- **Material provided**:
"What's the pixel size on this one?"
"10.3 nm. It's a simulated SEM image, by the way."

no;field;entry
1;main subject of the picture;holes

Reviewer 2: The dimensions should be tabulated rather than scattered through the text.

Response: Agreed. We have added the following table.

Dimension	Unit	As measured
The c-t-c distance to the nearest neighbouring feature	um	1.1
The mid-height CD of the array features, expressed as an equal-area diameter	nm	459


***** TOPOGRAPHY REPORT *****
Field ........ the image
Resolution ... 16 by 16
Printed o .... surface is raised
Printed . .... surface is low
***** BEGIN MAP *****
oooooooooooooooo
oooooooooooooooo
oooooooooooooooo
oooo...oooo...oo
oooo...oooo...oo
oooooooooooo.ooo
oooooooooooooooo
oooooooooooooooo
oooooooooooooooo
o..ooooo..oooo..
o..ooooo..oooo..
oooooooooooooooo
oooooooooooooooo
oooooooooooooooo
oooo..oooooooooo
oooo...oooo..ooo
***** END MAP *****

- **Work instruction**:
Please make an exact copy of the lines above from the line with "BEGIN MAP *****" through the line with "oooo...oooo..ooo", both ends included.

- **Answer space**:
***** BEGIN MAP *****
oooooooooooooooo
oooooooooooooooo
oooooooooooooooo
oooo...oooo...oo
oooo...oooo...oo
oooooooooooo.ooo
oooooooooooooooo
oooooooooooooooo
oooooooooooooooo
o..ooooo..oooo..
o..ooooo..oooo..
oooooooooooooooo
oooooooooooooooo
oooooooooooooooo
oooo..oooooooooo
oooo...oooo..ooo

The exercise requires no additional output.